# Brief:
Print exactly those lines that run from the beginning of the data to the line bearing "WAFERS WITH THEIR CHAMBER", inclusive.

# Provided records:
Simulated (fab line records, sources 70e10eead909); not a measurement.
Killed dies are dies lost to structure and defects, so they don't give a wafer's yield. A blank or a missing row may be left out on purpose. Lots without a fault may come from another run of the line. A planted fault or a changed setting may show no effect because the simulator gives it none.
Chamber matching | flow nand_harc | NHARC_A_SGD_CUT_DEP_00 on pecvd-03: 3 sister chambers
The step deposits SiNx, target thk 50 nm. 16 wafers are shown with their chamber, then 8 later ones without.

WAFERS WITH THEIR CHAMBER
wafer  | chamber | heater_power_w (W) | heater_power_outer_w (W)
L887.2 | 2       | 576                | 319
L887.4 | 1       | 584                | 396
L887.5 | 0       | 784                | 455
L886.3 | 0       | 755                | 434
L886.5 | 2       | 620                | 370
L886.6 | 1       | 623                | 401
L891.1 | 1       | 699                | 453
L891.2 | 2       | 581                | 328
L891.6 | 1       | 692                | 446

# Result:
Simulated (fab line records, sources 70e10eead909); not a measurement.
Killed dies are dies lost to structure and defects, so they don't give a wafer's yield. A blank or a missing row may be left out on purpose. Lots without a fault may come from another run of the line. A planted fault or a changed setting may show no effect because the simulator gives it none.
Chamber matching | flow nand_harc | NHARC_A_SGD_CUT_DEP_00 on pecvd-03: 3 sister chambers
The step deposits SiNx, target thk 50 nm. 16 wafers are shown with their chamber, then 8 later ones without.

WAFERS WITH THEIR CHAMBER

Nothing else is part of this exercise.